........

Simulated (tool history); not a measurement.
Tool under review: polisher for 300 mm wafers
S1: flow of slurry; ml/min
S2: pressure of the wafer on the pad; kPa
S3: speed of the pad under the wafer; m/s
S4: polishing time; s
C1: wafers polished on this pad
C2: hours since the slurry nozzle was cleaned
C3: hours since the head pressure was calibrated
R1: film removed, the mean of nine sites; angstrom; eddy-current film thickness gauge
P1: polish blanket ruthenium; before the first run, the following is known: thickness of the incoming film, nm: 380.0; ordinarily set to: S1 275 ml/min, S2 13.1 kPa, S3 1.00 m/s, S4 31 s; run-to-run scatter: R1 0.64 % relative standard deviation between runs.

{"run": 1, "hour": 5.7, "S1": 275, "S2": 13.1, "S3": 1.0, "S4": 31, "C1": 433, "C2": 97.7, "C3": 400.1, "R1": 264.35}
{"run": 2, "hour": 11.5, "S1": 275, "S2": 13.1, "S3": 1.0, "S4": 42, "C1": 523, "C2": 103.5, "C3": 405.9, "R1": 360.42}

........

◆ BRIEF: Output every line from the records, exactly as written.

◆ ANSWER SPACE:
Simulated (tool history); not a measurement.
Tool under review: polisher for 300 mm wafers
S1: flow of slurry; ml/min
S2: pressure of the wafer on the pad; kPa
S3: speed of the pad under the wafer; m/s
S4: polishing time; s
C1: wafers polished on this pad
C2: hours since the slurry nozzle was cleaned
C3: hours since the head pressure was calibrated
R1: film removed, the mean of nine sites; angstrom; eddy-current film thickness gauge
P1: polish blanket ruthenium; before the first run, the following is known: thickness of the incoming film, nm: 380.0; ordinarily set to: S1 275 ml/min, S2 13.1 kPa, S3 1.00 m/s, S4 31 s; run-to-run scatter: R1 0.64 % relative standard deviation between runs.

{"run": 1, "hour": 5.7, "S1": 275, "S2": 13.1, "S3": 1.0, "S4": 31, "C1": 433, "C2": 97.7, "C3": 400.1, "R1": 264.35}
{"run": 2, "hour": 11.5, "S1": 275, "S2": 13.1, "S3": 1.0, "S4": 42, "C1": 523, "C2": 103.5, "C3": 405.9, "R1": 360.42}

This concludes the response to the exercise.